——

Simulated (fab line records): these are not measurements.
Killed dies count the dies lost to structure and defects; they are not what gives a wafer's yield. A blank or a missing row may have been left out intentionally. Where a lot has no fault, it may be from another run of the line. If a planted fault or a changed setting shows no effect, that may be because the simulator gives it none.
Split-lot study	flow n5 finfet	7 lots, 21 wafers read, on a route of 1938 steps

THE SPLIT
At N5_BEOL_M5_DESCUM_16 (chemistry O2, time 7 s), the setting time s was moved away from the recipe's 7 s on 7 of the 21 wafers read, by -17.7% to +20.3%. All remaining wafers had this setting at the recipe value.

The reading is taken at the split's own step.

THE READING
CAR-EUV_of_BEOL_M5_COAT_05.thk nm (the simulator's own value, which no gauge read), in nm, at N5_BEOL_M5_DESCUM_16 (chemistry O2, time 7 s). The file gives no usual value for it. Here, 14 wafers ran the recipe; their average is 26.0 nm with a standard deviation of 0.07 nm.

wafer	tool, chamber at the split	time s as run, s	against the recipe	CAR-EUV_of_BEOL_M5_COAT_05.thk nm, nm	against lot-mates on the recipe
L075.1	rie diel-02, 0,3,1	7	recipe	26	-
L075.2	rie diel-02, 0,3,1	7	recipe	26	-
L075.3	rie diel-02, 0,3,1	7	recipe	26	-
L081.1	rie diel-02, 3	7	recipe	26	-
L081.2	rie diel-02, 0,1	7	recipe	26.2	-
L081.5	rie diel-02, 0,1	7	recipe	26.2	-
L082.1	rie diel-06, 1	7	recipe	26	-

——

ASSIGNMENT:
Everything from the first line of the material through the line containing "CAR-EUV_of_BEOL_M5_COAT_05.thk nm (the" is to be printed exactly; lines after that are to be left out.

RESPONSE BOX:
Simulated (fab line records): these are not measurements.
Killed dies count the dies lost to structure and defects; they are not what gives a wafer's yield. A blank or a missing row may have been left out intentionally. Where a lot has no fault, it may be from another run of the line. If a planted fault or a changed setting shows no effect, that may be because the simulator gives it none.
Split-lot study	flow n5 finfet	7 lots, 21 wafers read, on a route of 1938 steps

THE SPLIT
At N5_BEOL_M5_DESCUM_16 (chemistry O2, time 7 s), the setting time s was moved away from the recipe's 7 s on 7 of the 21 wafers read, by -17.7% to +20.3%. All remaining wafers had this setting at the recipe value.

The reading is taken at the split's own step.

THE READING
CAR-EUV_of_BEOL_M5_COAT_05.thk nm (the simulator's own value, which no gauge read), in nm, at N5_BEOL_M5_DESCUM_16 (chemistry O2, time 7 s). The file gives no usual value for it. Here, 14 wafers ran the recipe; their average is 26.0 nm with a standard deviation of 0.07 nm.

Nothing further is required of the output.